WORK REQUEST: Below are some records; each one is to be set down again exactly.

ENTRIES SHOWN:
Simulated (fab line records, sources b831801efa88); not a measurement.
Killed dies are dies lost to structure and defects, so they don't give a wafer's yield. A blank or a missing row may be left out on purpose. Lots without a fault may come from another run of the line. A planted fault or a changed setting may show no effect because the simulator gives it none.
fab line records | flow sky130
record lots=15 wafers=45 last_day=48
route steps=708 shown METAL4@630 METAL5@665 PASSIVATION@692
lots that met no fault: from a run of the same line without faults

EXERCISE ANSWER:
Simulated (fab line records, sources b831801efa88); not a measurement.
Killed dies are dies lost to structure and defects, so they don't give a wafer's yield. A blank or a missing row may be left out on purpose. Lots without a fault may come from another run of the line. A planted fault or a changed setting may show no effect because the simulator gives it none.
fab line records | flow sky130
record lots=15 wafers=45 last_day=48
route steps=708 shown METAL4@630 METAL5@665 PASSIVATION@692
lots that met no fault: from a run of the same line without faults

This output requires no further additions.